Task item
Please copy, exactly as they appear below, the lines from the one containing "Before step 511, the" through the one containing "n_well : 1750".

==== Exercise data
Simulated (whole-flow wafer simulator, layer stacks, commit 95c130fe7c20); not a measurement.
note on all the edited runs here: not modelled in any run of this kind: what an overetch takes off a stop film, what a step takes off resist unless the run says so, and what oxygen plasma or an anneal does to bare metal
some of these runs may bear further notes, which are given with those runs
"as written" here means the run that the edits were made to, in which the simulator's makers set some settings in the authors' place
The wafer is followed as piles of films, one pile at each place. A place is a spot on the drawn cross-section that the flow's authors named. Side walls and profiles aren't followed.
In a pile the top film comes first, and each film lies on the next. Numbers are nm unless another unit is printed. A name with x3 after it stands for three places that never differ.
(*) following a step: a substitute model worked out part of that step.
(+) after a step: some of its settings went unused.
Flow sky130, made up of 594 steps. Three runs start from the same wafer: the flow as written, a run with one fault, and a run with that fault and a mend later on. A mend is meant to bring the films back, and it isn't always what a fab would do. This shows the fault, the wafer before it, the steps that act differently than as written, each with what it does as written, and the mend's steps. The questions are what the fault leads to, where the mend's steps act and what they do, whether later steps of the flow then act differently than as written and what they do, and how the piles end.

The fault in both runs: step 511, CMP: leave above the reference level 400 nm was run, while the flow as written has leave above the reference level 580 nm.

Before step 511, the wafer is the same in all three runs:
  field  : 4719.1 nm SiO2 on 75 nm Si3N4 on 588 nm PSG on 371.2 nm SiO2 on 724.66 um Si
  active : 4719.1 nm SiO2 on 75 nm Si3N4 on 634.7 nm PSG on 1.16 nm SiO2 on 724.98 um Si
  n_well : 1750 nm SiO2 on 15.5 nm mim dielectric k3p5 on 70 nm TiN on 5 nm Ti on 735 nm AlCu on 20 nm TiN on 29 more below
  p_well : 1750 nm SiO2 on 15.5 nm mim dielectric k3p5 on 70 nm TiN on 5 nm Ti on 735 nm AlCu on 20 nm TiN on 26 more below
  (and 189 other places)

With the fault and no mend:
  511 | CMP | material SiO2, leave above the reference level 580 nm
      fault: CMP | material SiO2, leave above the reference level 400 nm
========

Answer section
Before step 511, the wafer is the same in all three runs:
  field  : 4719.1 nm SiO2 on 75 nm Si3N4 on 588 nm PSG on 371.2 nm SiO2 on 724.66 um Si
  active : 4719.1 nm SiO2 on 75 nm Si3N4 on 634.7 nm PSG on 1.16 nm SiO2 on 724.98 um Si
  n_well : 1750 nm SiO2 on 15.5 nm mim dielectric k3p5 on 70 nm TiN on 5 nm Ti on 735 nm AlCu on 20 nm TiN on 29 more below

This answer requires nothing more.